▶ _Excerpted data_:
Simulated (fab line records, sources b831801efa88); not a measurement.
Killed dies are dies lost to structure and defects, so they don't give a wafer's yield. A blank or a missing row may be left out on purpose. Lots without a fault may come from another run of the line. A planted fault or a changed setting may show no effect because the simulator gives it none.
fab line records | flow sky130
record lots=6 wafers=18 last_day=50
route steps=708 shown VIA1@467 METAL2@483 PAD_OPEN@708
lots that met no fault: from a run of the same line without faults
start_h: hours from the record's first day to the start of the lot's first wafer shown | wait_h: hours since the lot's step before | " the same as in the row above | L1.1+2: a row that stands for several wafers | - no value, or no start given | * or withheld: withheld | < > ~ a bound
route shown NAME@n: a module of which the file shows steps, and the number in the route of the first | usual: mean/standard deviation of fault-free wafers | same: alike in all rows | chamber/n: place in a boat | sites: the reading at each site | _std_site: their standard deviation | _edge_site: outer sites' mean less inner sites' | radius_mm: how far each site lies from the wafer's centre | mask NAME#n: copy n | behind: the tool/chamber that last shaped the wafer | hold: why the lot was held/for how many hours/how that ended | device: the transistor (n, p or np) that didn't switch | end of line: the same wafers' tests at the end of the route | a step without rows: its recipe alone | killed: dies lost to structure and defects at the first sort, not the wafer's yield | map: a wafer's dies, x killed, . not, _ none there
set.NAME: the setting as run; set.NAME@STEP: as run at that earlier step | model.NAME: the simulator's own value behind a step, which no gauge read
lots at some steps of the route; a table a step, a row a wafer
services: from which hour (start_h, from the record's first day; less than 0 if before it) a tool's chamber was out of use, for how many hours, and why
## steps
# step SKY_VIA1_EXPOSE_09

▶ _Assignment_: All records are to be retyped precisely.

▶ _Exercise output_:
Simulated (fab line records, sources b831801efa88); not a measurement.
Killed dies are dies lost to structure and defects, so they don't give a wafer's yield. A blank or a missing row may be left out on purpose. Lots without a fault may come from another run of the line. A planted fault or a changed setting may show no effect because the simulator gives it none.
fab line records | flow sky130
record lots=6 wafers=18 last_day=50
route steps=708 shown VIA1@467 METAL2@483 PAD_OPEN@708
lots that met no fault: from a run of the same line without faults
start_h: hours from the record's first day to the start of the lot's first wafer shown | wait_h: hours since the lot's step before | " the same as in the row above | L1.1+2: a row that stands for several wafers | - no value, or no start given | * or withheld: withheld | < > ~ a bound
route shown NAME@n: a module of which the file shows steps, and the number in the route of the first | usual: mean/standard deviation of fault-free wafers | same: alike in all rows | chamber/n: place in a boat | sites: the reading at each site | _std_site: their standard deviation | _edge_site: outer sites' mean less inner sites' | radius_mm: how far each site lies from the wafer's centre | mask NAME#n: copy n | behind: the tool/chamber that last shaped the wafer | hold: why the lot was held/for how many hours/how that ended | device: the transistor (n, p or np) that didn't switch | end of line: the same wafers' tests at the end of the route | a step without rows: its recipe alone | killed: dies lost to structure and defects at the first sort, not the wafer's yield | map: a wafer's dies, x killed, . not, _ none there
set.NAME: the setting as run; set.NAME@STEP: as run at that earlier step | model.NAME: the simulator's own value behind a step, which no gauge read
lots at some steps of the route; a table a step, a row a wafer
services: from which hour (start_h, from the record's first day; less than 0 if before it) a tool's chamber was out of use, for how many hours, and why
## steps
# step SKY_VIA1_EXPOSE_09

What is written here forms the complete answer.